BRIEF:
Write out, word for word, only the data from its first line to the line containing "Unit | Value |".

==========
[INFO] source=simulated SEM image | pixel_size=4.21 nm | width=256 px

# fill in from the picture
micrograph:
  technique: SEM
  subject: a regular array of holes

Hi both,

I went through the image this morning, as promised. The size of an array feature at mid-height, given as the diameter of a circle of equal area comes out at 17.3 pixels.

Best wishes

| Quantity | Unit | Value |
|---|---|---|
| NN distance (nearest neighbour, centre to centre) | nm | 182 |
==========

SOLUTION:
[INFO] source=simulated SEM image | pixel_size=4.21 nm | width=256 px

# fill in from the picture
micrograph:
  technique: SEM
  subject: a regular array of holes

Hi both,

I went through the image this morning, as promised. The size of an array feature at mid-height, given as the diameter of a circle of equal area comes out at 17.3 pixels.

Best wishes

| Quantity | Unit | Value |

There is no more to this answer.